**Assignment:** Print exactly those lines that run from the beginning of the data to the line bearing "Run 2, hour", inclusive.

**Provided records:**
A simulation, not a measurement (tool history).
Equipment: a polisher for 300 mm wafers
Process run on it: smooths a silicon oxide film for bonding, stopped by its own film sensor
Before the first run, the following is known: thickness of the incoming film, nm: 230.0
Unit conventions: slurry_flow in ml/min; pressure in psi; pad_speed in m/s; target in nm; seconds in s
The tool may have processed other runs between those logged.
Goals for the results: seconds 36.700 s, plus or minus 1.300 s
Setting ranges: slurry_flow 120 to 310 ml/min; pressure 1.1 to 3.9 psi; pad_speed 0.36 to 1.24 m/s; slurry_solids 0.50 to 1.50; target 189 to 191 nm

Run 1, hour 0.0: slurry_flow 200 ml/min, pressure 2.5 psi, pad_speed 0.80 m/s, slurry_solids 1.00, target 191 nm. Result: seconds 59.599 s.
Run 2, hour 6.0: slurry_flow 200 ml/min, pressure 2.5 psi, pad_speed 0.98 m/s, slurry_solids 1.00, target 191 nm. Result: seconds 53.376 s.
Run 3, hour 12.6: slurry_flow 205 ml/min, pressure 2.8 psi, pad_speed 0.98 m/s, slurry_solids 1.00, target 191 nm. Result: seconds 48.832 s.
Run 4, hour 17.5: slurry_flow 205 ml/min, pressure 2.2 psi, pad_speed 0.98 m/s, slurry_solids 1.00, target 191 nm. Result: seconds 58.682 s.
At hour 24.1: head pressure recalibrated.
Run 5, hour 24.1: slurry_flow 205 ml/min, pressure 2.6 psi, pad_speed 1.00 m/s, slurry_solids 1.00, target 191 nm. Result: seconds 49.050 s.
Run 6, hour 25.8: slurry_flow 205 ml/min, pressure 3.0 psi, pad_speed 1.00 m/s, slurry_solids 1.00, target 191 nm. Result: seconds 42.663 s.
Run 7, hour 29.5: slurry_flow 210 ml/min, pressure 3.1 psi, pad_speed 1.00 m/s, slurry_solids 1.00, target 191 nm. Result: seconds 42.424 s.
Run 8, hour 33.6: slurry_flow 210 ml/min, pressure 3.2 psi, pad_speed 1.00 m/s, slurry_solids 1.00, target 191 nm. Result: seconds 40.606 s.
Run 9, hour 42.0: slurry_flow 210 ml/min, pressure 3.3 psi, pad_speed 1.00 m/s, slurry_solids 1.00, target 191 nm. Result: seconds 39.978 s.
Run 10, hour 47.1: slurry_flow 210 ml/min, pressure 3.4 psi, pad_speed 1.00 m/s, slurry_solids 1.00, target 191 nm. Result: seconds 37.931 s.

**Written solution:**
A simulation, not a measurement (tool history).
Equipment: a polisher for 300 mm wafers
Process run on it: smooths a silicon oxide film for bonding, stopped by its own film sensor
Before the first run, the following is known: thickness of the incoming film, nm: 230.0
Unit conventions: slurry_flow in ml/min; pressure in psi; pad_speed in m/s; target in nm; seconds in s
The tool may have processed other runs between those logged.
Goals for the results: seconds 36.700 s, plus or minus 1.300 s
Setting ranges: slurry_flow 120 to 310 ml/min; pressure 1.1 to 3.9 psi; pad_speed 0.36 to 1.24 m/s; slurry_solids 0.50 to 1.50; target 189 to 191 nm

Run 1, hour 0.0: slurry_flow 200 ml/min, pressure 2.5 psi, pad_speed 0.80 m/s, slurry_solids 1.00, target 191 nm. Result: seconds 59.599 s.
Run 2, hour 6.0: slurry_flow 200 ml/min, pressure 2.5 psi, pad_speed 0.98 m/s, slurry_solids 1.00, target 191 nm. Result: seconds 53.376 s.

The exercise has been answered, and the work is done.